------ SOURCE DATA

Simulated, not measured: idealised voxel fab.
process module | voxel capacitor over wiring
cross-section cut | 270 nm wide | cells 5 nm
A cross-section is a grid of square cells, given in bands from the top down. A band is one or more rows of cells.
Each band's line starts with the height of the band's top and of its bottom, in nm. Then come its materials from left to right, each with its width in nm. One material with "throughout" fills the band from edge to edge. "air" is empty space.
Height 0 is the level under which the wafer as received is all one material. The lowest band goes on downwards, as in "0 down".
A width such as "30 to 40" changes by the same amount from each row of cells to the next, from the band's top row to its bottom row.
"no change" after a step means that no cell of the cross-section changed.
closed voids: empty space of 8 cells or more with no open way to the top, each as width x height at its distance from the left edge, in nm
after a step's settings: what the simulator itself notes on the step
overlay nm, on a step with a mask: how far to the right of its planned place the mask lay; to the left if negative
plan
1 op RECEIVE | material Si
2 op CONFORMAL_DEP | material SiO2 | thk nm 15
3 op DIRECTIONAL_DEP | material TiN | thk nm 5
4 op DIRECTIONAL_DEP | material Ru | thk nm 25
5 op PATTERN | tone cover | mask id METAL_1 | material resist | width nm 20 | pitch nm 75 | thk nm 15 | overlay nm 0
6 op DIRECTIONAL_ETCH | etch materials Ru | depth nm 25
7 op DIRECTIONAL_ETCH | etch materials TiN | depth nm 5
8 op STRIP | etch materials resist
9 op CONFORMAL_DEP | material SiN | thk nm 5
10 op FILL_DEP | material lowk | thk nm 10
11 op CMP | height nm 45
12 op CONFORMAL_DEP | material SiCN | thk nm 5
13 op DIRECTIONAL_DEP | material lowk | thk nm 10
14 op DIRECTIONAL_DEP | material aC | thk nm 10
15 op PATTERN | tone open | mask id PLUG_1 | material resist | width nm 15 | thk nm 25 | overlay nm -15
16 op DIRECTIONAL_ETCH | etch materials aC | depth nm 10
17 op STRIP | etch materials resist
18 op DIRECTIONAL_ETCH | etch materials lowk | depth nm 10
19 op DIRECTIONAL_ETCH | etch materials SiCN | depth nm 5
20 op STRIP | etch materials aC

------------

WORK REQUEST
The required output is the exact run of lines from the beginning of the listing above to the line that contains "A width such", inclusive of both.

ANSWER BOX
Simulated, not measured: idealised voxel fab.
process module | voxel capacitor over wiring
cross-section cut | 270 nm wide | cells 5 nm
A cross-section is a grid of square cells, given in bands from the top down. A band is one or more rows of cells.
Each band's line starts with the height of the band's top and of its bottom, in nm. Then come its materials from left to right, each with its width in nm. One material with "throughout" fills the band from edge to edge. "air" is empty space.
Height 0 is the level under which the wafer as received is all one material. The lowest band goes on downwards, as in "0 down".
A width such as "30 to 40" changes by the same amount from each row of cells to the next, from the band's top row to its bottom row.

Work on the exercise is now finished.